* * * *
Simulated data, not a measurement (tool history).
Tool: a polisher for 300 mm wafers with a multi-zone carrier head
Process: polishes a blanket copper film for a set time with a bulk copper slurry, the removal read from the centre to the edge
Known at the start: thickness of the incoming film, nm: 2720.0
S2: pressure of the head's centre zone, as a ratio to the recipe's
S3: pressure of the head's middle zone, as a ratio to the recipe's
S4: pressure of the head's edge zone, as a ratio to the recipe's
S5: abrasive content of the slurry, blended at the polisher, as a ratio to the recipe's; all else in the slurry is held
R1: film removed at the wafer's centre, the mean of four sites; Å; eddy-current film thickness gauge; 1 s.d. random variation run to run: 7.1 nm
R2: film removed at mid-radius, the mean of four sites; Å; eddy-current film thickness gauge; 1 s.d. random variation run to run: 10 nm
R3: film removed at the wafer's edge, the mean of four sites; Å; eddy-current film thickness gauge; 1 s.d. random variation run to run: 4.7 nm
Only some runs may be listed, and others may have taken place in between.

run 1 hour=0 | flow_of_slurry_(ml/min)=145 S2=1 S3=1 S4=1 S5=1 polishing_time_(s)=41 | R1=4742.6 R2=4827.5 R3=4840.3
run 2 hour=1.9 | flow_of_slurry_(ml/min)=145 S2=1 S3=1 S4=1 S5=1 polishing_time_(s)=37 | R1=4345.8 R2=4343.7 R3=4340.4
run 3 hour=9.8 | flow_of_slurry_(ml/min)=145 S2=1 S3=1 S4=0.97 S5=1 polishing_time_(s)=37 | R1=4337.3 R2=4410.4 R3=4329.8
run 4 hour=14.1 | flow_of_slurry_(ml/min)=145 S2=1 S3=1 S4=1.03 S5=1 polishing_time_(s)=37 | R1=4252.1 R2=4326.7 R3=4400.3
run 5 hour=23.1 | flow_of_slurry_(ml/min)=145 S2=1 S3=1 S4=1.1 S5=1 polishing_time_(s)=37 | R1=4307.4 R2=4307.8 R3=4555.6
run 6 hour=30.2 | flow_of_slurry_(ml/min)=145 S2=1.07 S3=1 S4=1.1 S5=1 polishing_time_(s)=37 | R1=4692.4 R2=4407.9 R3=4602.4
* * * *

#### WORK ITEM:
Retype only the lines above between the line with "R1: film removed" and the line with "run 5 hour=23.1", counting those two lines as well, and keep every character as it is.

#### TASK RESPONSE:
R1: film removed at the wafer's centre, the mean of four sites; Å; eddy-current film thickness gauge; 1 s.d. random variation run to run: 7.1 nm
R2: film removed at mid-radius, the mean of four sites; Å; eddy-current film thickness gauge; 1 s.d. random variation run to run: 10 nm
R3: film removed at the wafer's edge, the mean of four sites; Å; eddy-current film thickness gauge; 1 s.d. random variation run to run: 4.7 nm
Only some runs may be listed, and others may have taken place in between.

run 1 hour=0 | flow_of_slurry_(ml/min)=145 S2=1 S3=1 S4=1 S5=1 polishing_time_(s)=41 | R1=4742.6 R2=4827.5 R3=4840.3
run 2 hour=1.9 | flow_of_slurry_(ml/min)=145 S2=1 S3=1 S4=1 S5=1 polishing_time_(s)=37 | R1=4345.8 R2=4343.7 R3=4340.4
run 3 hour=9.8 | flow_of_slurry_(ml/min)=145 S2=1 S3=1 S4=0.97 S5=1 polishing_time_(s)=37 | R1=4337.3 R2=4410.4 R3=4329.8
run 4 hour=14.1 | flow_of_slurry_(ml/min)=145 S2=1 S3=1 S4=1.03 S5=1 polishing_time_(s)=37 | R1=4252.1 R2=4326.7 R3=4400.3
run 5 hour=23.1 | flow_of_slurry_(ml/min)=145 S2=1 S3=1 S4=1.1 S5=1 polishing_time_(s)=37 | R1=4307.4 R2=4307.8 R3=4555.6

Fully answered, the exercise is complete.